-- Opening Marker --
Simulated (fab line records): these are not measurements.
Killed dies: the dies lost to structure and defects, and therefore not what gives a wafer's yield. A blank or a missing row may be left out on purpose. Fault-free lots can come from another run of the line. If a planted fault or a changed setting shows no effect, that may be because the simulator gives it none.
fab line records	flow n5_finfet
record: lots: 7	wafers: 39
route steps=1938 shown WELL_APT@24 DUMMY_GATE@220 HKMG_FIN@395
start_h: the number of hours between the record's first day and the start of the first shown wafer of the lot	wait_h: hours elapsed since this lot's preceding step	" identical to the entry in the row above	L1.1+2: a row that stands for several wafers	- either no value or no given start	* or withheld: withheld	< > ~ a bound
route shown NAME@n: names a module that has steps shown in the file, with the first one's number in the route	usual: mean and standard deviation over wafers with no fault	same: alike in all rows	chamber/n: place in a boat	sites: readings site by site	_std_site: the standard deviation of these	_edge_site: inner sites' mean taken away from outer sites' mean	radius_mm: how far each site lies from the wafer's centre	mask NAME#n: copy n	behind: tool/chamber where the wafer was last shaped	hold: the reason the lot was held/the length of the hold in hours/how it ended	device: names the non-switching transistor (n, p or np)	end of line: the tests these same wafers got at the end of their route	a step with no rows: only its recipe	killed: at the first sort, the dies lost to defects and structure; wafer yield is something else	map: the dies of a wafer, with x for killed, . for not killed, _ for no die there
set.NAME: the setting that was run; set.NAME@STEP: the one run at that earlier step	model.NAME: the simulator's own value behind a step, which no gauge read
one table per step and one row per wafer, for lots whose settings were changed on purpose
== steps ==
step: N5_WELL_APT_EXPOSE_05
-- Closing Marker --

• Activity
Your task is to restate the material above word for word.

• Written solution
Simulated (fab line records): these are not measurements.
Killed dies: the dies lost to structure and defects, and therefore not what gives a wafer's yield. A blank or a missing row may be left out on purpose. Fault-free lots can come from another run of the line. If a planted fault or a changed setting shows no effect, that may be because the simulator gives it none.
fab line records	flow n5_finfet
record: lots: 7	wafers: 39
route steps=1938 shown WELL_APT@24 DUMMY_GATE@220 HKMG_FIN@395
start_h: the number of hours between the record's first day and the start of the first shown wafer of the lot	wait_h: hours elapsed since this lot's preceding step	" identical to the entry in the row above	L1.1+2: a row that stands for several wafers	- either no value or no given start	* or withheld: withheld	< > ~ a bound
route shown NAME@n: names a module that has steps shown in the file, with the first one's number in the route	usual: mean and standard deviation over wafers with no fault	same: alike in all rows	chamber/n: place in a boat	sites: readings site by site	_std_site: the standard deviation of these	_edge_site: inner sites' mean taken away from outer sites' mean	radius_mm: how far each site lies from the wafer's centre	mask NAME#n: copy n	behind: tool/chamber where the wafer was last shaped	hold: the reason the lot was held/the length of the hold in hours/how it ended	device: names the non-switching transistor (n, p or np)	end of line: the tests these same wafers got at the end of their route	a step with no rows: only its recipe	killed: at the first sort, the dies lost to defects and structure; wafer yield is something else	map: the dies of a wafer, with x for killed, . for not killed, _ for no die there
set.NAME: the setting that was run; set.NAME@STEP: the one run at that earlier step	model.NAME: the simulator's own value behind a step, which no gauge read
one table per step and one row per wafer, for lots whose settings were changed on purpose
== steps ==
step: N5_WELL_APT_EXPOSE_05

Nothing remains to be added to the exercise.